▶ **GIVEN ENTRIES**:
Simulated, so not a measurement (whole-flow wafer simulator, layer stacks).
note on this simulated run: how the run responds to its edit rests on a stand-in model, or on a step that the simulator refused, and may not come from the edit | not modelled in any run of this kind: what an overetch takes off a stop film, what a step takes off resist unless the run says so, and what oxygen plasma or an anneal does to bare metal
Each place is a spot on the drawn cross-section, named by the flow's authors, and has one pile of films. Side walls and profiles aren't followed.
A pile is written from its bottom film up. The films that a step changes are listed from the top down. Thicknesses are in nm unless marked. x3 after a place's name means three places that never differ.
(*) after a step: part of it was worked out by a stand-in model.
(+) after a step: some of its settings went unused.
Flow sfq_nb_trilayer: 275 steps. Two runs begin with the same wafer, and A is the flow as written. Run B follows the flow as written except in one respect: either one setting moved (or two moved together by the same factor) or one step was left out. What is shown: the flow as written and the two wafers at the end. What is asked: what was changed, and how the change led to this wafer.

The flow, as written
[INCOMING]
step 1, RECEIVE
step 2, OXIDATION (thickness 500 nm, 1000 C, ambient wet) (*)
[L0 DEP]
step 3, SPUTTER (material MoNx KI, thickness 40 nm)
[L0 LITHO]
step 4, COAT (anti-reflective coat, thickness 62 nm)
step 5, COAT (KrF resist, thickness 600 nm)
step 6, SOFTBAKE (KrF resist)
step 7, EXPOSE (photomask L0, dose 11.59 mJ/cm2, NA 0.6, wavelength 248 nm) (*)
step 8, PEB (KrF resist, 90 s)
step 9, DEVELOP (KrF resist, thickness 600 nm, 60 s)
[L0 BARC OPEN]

▶ **WORK REQUEST**:
Nothing should appear in the answer except the lines above from the line with "step 7, EXPOSE" through the line with "step 9, DEVELOP", both included, written out exactly.

▶ **WRITTEN REPLY**:
step 7, EXPOSE (photomask L0, dose 11.59 mJ/cm2, NA 0.6, wavelength 248 nm) (*)
step 8, PEB (KrF resist, 90 s)
step 9, DEVELOP (KrF resist, thickness 600 nm, 60 s)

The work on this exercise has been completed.